::::::

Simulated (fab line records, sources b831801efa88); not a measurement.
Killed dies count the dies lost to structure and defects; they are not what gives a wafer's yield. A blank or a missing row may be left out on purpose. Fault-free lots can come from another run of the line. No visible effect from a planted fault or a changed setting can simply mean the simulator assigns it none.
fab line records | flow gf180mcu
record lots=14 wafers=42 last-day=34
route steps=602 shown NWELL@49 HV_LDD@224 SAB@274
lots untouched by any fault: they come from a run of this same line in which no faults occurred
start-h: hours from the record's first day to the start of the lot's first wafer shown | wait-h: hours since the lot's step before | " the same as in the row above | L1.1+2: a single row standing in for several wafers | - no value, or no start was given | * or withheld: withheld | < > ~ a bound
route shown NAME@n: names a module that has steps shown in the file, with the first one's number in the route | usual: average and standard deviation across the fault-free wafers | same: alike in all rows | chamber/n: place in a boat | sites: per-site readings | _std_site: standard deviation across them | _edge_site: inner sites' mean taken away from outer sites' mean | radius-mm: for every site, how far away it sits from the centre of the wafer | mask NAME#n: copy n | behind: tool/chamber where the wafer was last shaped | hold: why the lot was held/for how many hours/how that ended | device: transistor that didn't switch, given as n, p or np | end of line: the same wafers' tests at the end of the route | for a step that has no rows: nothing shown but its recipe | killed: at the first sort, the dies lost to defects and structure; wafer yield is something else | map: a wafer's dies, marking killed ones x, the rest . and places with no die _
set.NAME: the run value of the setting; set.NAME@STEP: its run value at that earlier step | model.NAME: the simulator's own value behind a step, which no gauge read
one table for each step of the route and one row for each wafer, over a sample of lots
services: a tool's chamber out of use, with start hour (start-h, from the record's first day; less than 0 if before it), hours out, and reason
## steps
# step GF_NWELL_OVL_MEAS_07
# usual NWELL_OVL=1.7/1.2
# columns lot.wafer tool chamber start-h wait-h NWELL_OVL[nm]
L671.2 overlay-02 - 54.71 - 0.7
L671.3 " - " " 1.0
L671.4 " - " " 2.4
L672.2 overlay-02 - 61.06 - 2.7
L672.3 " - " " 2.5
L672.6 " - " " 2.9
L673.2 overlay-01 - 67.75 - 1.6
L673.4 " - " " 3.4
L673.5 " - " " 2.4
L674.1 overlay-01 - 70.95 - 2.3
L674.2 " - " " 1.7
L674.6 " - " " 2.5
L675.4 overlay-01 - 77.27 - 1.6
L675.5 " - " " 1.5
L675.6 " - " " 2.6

::::::

Work task. Please give an exact restatement of only the lines from the beginning of the material above to the line with "Killed dies count", inclusive.

Answer space.
Simulated (fab line records, sources b831801efa88); not a measurement.
Killed dies count the dies lost to structure and defects; they are not what gives a wafer's yield. A blank or a missing row may be left out on purpose. Fault-free lots can come from another run of the line. No visible effect from a planted fault or a changed setting can simply mean the simulator assigns it none.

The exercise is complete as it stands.